Work item:
Transcribe the lines from the start of the data below through the line with "S1: anneal temperature, setpoint;", word for word and nothing more.

Given records:
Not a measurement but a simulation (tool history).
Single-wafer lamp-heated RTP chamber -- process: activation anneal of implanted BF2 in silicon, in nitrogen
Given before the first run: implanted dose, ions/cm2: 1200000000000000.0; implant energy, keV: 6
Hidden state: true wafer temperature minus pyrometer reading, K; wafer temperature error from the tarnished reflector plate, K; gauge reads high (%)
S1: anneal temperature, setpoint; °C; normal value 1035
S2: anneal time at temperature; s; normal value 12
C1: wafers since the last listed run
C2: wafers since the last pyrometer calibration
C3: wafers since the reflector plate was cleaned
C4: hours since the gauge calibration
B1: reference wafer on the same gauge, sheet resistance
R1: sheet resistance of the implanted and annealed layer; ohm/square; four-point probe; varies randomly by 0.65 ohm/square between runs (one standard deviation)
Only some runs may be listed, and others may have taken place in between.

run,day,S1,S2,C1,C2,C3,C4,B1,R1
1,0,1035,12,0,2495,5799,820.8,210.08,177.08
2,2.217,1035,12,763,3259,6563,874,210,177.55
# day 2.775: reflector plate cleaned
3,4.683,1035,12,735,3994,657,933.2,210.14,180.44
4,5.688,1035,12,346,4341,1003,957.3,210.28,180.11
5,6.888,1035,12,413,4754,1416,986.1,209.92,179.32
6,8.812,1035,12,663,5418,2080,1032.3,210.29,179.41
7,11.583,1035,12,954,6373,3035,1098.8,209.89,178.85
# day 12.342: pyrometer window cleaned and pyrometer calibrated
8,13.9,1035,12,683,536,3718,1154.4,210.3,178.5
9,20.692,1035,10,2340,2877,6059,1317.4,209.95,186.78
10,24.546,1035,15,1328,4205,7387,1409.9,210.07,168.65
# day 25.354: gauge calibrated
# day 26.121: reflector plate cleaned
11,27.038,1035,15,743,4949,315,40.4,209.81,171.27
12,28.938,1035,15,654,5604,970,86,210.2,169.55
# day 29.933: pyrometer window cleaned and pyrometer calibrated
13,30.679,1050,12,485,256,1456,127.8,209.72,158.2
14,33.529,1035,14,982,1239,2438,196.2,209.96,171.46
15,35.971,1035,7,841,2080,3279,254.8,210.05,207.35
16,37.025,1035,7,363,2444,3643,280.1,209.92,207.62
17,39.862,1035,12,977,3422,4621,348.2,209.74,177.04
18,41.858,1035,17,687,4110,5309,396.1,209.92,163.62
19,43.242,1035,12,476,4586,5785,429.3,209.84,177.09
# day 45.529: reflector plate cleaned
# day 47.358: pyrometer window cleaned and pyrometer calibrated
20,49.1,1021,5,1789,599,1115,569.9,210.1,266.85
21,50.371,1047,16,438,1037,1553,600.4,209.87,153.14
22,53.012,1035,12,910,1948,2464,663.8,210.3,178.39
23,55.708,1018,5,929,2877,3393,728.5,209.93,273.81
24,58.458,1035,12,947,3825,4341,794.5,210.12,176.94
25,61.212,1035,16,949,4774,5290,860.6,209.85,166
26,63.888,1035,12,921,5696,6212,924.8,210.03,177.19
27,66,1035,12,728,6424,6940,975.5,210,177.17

Response:
Not a measurement but a simulation (tool history).
Single-wafer lamp-heated RTP chamber -- process: activation anneal of implanted BF2 in silicon, in nitrogen
Given before the first run: implanted dose, ions/cm2: 1200000000000000.0; implant energy, keV: 6
Hidden state: true wafer temperature minus pyrometer reading, K; wafer temperature error from the tarnished reflector plate, K; gauge reads high (%)
S1: anneal temperature, setpoint; °C; normal value 1035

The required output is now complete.